(GIVEN DATA begins)

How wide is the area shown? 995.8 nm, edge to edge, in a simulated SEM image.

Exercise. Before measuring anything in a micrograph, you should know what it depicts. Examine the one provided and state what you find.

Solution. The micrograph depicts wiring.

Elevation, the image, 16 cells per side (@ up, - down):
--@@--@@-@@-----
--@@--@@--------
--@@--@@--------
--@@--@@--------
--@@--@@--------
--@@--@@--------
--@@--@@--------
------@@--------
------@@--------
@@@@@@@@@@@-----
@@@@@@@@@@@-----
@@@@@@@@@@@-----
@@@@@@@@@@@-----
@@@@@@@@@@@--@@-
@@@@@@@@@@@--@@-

(GIVEN DATA ends)

## WORK ORDER
Reproduce every line of the data so that nothing differs from the original.

## TASK RESULT
How wide is the area shown? 995.8 nm, edge to edge, in a simulated SEM image.

Exercise. Before measuring anything in a micrograph, you should know what it depicts. Examine the one provided and state what you find.

Solution. The micrograph depicts wiring.

Elevation, the image, 16 cells per side (@ up, - down):
--@@--@@-@@-----
--@@--@@--------
--@@--@@--------
--@@--@@--------
--@@--@@--------
--@@--@@--------
--@@--@@--------
------@@--------
------@@--------
@@@@@@@@@@@-----
@@@@@@@@@@@-----
@@@@@@@@@@@-----
@@@@@@@@@@@-----
@@@@@@@@@@@--@@-
@@@@@@@@@@@--@@-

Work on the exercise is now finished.